Dataset excerpts:
☆ ☆ ☆ ☆ ☆ ☆ ☆

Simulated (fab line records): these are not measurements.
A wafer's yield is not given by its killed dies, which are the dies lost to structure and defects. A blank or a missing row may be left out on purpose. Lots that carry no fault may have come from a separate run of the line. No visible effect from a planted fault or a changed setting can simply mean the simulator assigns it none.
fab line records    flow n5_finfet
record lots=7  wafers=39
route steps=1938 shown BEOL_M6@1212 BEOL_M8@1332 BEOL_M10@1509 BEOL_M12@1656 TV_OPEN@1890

☆ ☆ ☆ ☆ ☆ ☆ ☆

When you answer, repeat each entry exactly as it appears above.

Simulated (fab line records): these are not measurements.
A wafer's yield is not given by its killed dies, which are the dies lost to structure and defects. A blank or a missing row may be left out on purpose. Lots that carry no fault may have come from a separate run of the line. No visible effect from a planted fault or a changed setting can simply mean the simulator assigns it none.
fab line records    flow n5_finfet
record lots=7  wafers=39
route steps=1938 shown BEOL_M6@1212 BEOL_M8@1332 BEOL_M10@1509 BEOL_M12@1656 TV_OPEN@1890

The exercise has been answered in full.